#### SUPPLIED DATA ####

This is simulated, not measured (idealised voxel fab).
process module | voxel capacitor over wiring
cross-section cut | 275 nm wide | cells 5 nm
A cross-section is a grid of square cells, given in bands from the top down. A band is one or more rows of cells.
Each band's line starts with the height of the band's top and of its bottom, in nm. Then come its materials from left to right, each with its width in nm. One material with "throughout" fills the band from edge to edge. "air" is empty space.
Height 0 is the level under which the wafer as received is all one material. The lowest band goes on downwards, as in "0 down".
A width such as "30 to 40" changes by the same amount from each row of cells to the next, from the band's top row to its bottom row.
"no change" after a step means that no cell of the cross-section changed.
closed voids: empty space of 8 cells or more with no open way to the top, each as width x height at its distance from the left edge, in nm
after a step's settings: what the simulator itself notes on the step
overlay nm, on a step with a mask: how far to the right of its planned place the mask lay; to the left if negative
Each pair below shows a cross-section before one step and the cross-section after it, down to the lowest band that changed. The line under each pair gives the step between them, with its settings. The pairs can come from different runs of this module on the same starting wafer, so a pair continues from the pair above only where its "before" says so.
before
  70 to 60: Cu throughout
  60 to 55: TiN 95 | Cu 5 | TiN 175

####

WORK ITEM
Lines from the top of the data above through the line containing "Each band's line" must be repeated exactly. All other lines stay out.

EXERCISE OUTPUT
This is simulated, not measured (idealised voxel fab).
process module | voxel capacitor over wiring
cross-section cut | 275 nm wide | cells 5 nm
A cross-section is a grid of square cells, given in bands from the top down. A band is one or more rows of cells.
Each band's line starts with the height of the band's top and of its bottom, in nm. Then come its materials from left to right, each with its width in nm. One material with "throughout" fills the band from edge to edge. "air" is empty space.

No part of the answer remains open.